*Assigned task*. Please reproduce verbatim the lines below, from the first through the one with "Split-lot trial /".

*Dataset excerpts*.
[Start of Attachment]

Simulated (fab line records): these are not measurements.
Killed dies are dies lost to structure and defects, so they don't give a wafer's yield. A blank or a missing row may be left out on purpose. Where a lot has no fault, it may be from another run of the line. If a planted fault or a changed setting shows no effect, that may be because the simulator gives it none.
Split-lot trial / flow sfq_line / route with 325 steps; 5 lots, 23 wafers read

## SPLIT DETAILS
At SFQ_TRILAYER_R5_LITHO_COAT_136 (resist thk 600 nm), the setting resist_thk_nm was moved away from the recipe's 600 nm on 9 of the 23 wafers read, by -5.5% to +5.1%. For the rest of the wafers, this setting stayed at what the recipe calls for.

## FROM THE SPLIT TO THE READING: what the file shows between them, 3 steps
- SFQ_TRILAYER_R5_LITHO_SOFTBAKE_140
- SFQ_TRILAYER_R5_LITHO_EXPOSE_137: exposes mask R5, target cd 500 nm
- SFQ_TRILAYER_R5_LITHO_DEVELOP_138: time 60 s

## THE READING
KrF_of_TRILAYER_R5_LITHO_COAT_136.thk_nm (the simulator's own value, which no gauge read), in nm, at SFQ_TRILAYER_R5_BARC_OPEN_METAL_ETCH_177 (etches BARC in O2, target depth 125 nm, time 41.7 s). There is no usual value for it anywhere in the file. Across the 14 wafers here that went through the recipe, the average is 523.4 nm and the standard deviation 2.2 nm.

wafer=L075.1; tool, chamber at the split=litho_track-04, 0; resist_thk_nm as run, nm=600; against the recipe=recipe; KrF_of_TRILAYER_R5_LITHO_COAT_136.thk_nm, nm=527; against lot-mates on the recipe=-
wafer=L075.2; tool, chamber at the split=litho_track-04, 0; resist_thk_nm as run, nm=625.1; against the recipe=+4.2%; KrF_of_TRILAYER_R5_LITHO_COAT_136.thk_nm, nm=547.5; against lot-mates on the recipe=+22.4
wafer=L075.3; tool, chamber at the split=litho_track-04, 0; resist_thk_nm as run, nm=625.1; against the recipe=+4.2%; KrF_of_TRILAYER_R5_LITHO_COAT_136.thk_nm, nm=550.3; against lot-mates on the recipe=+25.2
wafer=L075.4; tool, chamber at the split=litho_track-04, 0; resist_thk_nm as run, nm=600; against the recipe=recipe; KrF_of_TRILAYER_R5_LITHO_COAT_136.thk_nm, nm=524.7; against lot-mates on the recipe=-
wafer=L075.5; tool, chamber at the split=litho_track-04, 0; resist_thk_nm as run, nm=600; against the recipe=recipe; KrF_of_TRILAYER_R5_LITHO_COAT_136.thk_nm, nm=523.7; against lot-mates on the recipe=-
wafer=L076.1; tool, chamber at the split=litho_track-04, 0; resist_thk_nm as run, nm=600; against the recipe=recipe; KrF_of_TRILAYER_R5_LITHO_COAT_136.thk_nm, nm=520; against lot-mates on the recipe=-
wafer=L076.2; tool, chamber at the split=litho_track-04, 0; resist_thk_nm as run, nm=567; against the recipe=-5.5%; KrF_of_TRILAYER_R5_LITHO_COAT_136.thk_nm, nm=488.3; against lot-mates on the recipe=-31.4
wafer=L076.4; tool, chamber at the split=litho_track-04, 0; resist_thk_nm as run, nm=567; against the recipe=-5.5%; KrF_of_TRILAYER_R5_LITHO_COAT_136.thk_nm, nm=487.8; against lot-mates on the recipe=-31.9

[End of Attachment]

*Response area*.
Simulated (fab line records): these are not measurements.
Killed dies are dies lost to structure and defects, so they don't give a wafer's yield. A blank or a missing row may be left out on purpose. Where a lot has no fault, it may be from another run of the line. If a planted fault or a changed setting shows no effect, that may be because the simulator gives it none.
Split-lot trial / flow sfq_line / route with 325 steps; 5 lots, 23 wafers read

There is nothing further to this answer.